Records shown:
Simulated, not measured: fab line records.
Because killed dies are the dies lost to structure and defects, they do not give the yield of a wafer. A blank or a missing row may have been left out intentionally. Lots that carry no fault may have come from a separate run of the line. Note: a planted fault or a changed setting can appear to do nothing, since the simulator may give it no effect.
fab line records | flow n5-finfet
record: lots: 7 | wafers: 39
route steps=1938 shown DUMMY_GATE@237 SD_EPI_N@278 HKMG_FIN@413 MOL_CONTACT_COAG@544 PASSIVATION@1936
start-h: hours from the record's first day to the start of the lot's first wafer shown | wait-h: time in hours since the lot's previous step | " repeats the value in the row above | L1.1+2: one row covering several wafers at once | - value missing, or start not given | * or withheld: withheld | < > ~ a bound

Brief: Print each entry exactly as it appears above.

Exercise output:
Simulated, not measured: fab line records.
Because killed dies are the dies lost to structure and defects, they do not give the yield of a wafer. A blank or a missing row may have been left out intentionally. Lots that carry no fault may have come from a separate run of the line. Note: a planted fault or a changed setting can appear to do nothing, since the simulator may give it no effect.
fab line records | flow n5-finfet
record: lots: 7 | wafers: 39
route steps=1938 shown DUMMY_GATE@237 SD_EPI_N@278 HKMG_FIN@413 MOL_CONTACT_COAG@544 PASSIVATION@1936
start-h: hours from the record's first day to the start of the lot's first wafer shown | wait-h: time in hours since the lot's previous step | " repeats the value in the row above | L1.1+2: one row covering several wafers at once | - value missing, or start not given | * or withheld: withheld | < > ~ a bound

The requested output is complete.